Assignment:
Each record below should be given again exactly as it reads.

Supplied information:
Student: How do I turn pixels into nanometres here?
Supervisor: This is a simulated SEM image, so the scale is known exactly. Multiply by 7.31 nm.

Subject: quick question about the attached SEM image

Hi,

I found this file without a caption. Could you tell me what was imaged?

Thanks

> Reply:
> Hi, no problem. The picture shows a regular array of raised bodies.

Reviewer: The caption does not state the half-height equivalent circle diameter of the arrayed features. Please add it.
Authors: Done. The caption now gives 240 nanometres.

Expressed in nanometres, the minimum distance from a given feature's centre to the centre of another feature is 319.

Problem solution:
Student: How do I turn pixels into nanometres here?
Supervisor: This is a simulated SEM image, so the scale is known exactly. Multiply by 7.31 nm.

Subject: quick question about the attached SEM image

Hi,

I found this file without a caption. Could you tell me what was imaged?

Thanks

> Reply:
> Hi, no problem. The picture shows a regular array of raised bodies.

Reviewer: The caption does not state the half-height equivalent circle diameter of the arrayed features. Please add it.
Authors: Done. The caption now gives 240 nanometres.

Expressed in nanometres, the minimum distance from a given feature's centre to the centre of another feature is 319.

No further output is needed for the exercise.